:: ENTRIES SUPPLIED

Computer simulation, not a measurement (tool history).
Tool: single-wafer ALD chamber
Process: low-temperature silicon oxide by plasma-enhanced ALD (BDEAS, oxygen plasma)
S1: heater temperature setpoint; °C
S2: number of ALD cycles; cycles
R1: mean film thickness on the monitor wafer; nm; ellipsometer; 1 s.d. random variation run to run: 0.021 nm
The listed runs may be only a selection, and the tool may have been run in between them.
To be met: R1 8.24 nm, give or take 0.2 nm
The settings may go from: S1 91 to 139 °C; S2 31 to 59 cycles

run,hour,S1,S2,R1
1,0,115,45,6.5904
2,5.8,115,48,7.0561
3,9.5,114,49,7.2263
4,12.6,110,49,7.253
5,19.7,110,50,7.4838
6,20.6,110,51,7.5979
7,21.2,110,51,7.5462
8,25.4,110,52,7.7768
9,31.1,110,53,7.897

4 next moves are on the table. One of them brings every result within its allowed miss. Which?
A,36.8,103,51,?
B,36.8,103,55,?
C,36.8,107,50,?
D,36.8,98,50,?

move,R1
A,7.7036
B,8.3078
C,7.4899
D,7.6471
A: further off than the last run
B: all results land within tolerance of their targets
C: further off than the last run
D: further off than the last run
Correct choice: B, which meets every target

::::

Would you please write out, exactly and with no other lines, the stretch of the listing above from the line containing "5,19.7,110,50,7.4838" through the line containing "C: further off than the last run"?

▸ **TASK RESULT**
5,19.7,110,50,7.4838
6,20.6,110,51,7.5979
7,21.2,110,51,7.5462
8,25.4,110,52,7.7768
9,31.1,110,53,7.897

4 next moves are on the table. One of them brings every result within its allowed miss. Which?
A,36.8,103,51,?
B,36.8,103,55,?
C,36.8,107,50,?
D,36.8,98,50,?

move,R1
A,7.7036
B,8.3078
C,7.4899
D,7.6471
A: further off than the last run
B: all results land within tolerance of their targets
C: further off than the last run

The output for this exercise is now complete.